Assigned task: Extract the entries in their exact form.

Source data:
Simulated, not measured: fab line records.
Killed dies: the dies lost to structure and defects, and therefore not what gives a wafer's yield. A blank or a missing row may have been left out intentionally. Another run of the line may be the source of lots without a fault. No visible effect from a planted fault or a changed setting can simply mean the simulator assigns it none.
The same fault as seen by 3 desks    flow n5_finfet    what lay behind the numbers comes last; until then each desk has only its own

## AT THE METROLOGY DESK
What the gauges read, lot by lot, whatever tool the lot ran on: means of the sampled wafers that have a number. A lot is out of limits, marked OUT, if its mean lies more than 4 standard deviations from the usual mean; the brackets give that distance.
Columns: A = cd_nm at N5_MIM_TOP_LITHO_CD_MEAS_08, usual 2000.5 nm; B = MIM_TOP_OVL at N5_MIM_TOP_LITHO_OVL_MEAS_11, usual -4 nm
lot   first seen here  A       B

Answer box:
Simulated, not measured: fab line records.
Killed dies: the dies lost to structure and defects, and therefore not what gives a wafer's yield. A blank or a missing row may have been left out intentionally. Another run of the line may be the source of lots without a fault. No visible effect from a planted fault or a changed setting can simply mean the simulator assigns it none.
The same fault as seen by 3 desks    flow n5_finfet    what lay behind the numbers comes last; until then each desk has only its own

## AT THE METROLOGY DESK
What the gauges read, lot by lot, whatever tool the lot ran on: means of the sampled wafers that have a number. A lot is out of limits, marked OUT, if its mean lies more than 4 standard deviations from the usual mean; the brackets give that distance.
Columns: A = cd_nm at N5_MIM_TOP_LITHO_CD_MEAS_08, usual 2000.5 nm; B = MIM_TOP_OVL at N5_MIM_TOP_LITHO_OVL_MEAS_11, usual -4 nm
lot   first seen here  A       B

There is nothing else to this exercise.